_Recorded information:_
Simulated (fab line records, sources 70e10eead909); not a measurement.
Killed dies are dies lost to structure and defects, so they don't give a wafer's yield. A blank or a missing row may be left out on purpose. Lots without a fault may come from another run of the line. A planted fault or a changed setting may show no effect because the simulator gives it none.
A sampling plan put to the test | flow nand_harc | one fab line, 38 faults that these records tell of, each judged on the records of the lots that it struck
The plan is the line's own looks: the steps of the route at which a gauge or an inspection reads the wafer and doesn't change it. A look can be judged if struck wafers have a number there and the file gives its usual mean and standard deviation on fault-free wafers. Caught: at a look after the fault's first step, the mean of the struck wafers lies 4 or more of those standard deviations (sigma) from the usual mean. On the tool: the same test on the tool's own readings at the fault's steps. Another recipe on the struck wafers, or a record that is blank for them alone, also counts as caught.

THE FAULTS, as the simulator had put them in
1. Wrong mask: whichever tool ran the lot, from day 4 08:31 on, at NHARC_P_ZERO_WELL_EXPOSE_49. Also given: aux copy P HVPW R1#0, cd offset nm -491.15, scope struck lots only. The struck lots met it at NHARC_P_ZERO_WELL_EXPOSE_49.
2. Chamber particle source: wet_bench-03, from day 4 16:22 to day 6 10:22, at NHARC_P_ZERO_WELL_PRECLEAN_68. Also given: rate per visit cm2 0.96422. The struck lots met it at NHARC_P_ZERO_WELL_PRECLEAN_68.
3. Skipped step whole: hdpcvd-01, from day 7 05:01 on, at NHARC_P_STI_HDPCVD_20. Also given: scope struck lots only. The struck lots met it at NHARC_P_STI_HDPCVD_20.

_Work item:_
The whole of the material above needs to be copied exactly.

_Response area:_
Simulated (fab line records, sources 70e10eead909); not a measurement.
Killed dies are dies lost to structure and defects, so they don't give a wafer's yield. A blank or a missing row may be left out on purpose. Lots without a fault may come from another run of the line. A planted fault or a changed setting may show no effect because the simulator gives it none.
A sampling plan put to the test | flow nand_harc | one fab line, 38 faults that these records tell of, each judged on the records of the lots that it struck
The plan is the line's own looks: the steps of the route at which a gauge or an inspection reads the wafer and doesn't change it. A look can be judged if struck wafers have a number there and the file gives its usual mean and standard deviation on fault-free wafers. Caught: at a look after the fault's first step, the mean of the struck wafers lies 4 or more of those standard deviations (sigma) from the usual mean. On the tool: the same test on the tool's own readings at the fault's steps. Another recipe on the struck wafers, or a record that is blank for them alone, also counts as caught.

THE FAULTS, as the simulator had put them in
1. Wrong mask: whichever tool ran the lot, from day 4 08:31 on, at NHARC_P_ZERO_WELL_EXPOSE_49. Also given: aux copy P HVPW R1#0, cd offset nm -491.15, scope struck lots only. The struck lots met it at NHARC_P_ZERO_WELL_EXPOSE_49.
2. Chamber particle source: wet_bench-03, from day 4 16:22 to day 6 10:22, at NHARC_P_ZERO_WELL_PRECLEAN_68. Also given: rate per visit cm2 0.96422. The struck lots met it at NHARC_P_ZERO_WELL_PRECLEAN_68.
3. Skipped step whole: hdpcvd-01, from day 7 05:01 on, at NHARC_P_STI_HDPCVD_20. Also given: scope struck lots only. The struck lots met it at NHARC_P_STI_HDPCVD_20.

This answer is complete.